§ **Material provided**
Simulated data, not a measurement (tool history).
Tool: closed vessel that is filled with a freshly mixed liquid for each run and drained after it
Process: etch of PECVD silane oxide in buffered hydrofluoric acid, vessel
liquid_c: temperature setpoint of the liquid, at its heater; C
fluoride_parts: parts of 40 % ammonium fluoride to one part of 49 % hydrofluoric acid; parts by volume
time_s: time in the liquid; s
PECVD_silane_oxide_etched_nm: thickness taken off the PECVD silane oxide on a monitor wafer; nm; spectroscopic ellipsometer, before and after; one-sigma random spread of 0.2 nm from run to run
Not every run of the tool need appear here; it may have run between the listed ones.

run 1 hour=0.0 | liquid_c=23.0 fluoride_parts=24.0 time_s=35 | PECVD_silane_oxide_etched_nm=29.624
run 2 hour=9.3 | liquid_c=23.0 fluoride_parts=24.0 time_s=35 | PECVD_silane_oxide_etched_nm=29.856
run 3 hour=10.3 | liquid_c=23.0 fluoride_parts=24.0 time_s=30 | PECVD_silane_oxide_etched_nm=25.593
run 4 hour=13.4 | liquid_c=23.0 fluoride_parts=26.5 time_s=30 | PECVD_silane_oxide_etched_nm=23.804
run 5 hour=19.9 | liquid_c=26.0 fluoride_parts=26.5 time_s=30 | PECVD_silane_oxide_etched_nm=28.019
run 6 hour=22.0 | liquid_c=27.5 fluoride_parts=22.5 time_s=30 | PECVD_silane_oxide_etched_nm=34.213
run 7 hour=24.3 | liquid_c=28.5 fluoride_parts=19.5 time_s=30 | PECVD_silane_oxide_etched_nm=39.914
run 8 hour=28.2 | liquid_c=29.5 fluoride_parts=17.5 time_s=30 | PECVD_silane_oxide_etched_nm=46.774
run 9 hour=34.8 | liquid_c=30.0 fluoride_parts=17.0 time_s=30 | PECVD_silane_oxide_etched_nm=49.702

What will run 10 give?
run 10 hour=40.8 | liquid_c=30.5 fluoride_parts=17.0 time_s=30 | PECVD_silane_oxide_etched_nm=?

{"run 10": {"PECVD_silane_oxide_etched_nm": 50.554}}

§ **Task item**
Reproduce only the lines above spanning from the line containing "Not every run" through the line containing "run 3 hour=10.3", word for word.

§ **Task response**
Not every run of the tool need appear here; it may have run between the listed ones.

run 1 hour=0.0 | liquid_c=23.0 fluoride_parts=24.0 time_s=35 | PECVD_silane_oxide_etched_nm=29.624
run 2 hour=9.3 | liquid_c=23.0 fluoride_parts=24.0 time_s=35 | PECVD_silane_oxide_etched_nm=29.856
run 3 hour=10.3 | liquid_c=23.0 fluoride_parts=24.0 time_s=30 | PECVD_silane_oxide_etched_nm=25.593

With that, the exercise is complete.